* _Work task_:
Copy verbatim the block of lines in the entries below whose first line contains "L076.3;rieDiel-03;3;-;-;1488.3;148.4;148.4;16" and whose last line contains "L076.5;rieDiel-03;0;-;-;1488.3;148.2;148.2;16". Leave out all other lines.

* _Provided information_:

━━━━━━

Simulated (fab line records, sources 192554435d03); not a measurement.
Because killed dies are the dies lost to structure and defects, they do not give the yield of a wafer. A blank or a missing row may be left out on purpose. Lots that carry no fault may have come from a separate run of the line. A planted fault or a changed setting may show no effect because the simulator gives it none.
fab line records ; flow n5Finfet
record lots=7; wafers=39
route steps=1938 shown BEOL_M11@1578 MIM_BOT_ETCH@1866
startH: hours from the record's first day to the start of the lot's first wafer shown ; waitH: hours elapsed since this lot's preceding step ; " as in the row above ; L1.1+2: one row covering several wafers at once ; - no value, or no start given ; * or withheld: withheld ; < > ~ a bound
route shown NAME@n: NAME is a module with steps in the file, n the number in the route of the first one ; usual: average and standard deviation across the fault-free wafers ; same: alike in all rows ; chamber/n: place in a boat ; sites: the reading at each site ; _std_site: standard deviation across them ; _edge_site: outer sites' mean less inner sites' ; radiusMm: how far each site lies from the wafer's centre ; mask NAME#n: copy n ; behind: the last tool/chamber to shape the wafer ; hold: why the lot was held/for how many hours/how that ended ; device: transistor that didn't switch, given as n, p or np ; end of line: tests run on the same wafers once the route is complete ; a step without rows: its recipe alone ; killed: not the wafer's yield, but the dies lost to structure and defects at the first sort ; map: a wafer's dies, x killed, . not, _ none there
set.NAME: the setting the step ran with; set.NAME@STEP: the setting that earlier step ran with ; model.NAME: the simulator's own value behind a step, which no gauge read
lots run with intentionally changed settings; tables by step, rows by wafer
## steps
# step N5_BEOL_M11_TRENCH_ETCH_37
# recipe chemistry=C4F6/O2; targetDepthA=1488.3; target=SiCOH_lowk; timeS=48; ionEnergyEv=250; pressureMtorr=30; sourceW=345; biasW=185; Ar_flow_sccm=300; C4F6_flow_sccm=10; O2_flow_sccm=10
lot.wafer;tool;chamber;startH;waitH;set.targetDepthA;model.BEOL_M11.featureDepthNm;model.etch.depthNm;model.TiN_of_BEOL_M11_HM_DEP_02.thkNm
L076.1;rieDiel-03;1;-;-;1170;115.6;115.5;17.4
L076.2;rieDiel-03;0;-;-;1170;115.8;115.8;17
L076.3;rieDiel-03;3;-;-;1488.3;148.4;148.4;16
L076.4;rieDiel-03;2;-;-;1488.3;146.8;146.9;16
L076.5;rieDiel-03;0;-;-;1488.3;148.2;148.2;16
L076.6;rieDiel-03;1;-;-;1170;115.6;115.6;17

━━━━━━

* _Exercise result_:
L076.3;rieDiel-03;3;-;-;1488.3;148.4;148.4;16
L076.4;rieDiel-03;2;-;-;1488.3;146.8;146.9;16
L076.5;rieDiel-03;0;-;-;1488.3;148.2;148.2;16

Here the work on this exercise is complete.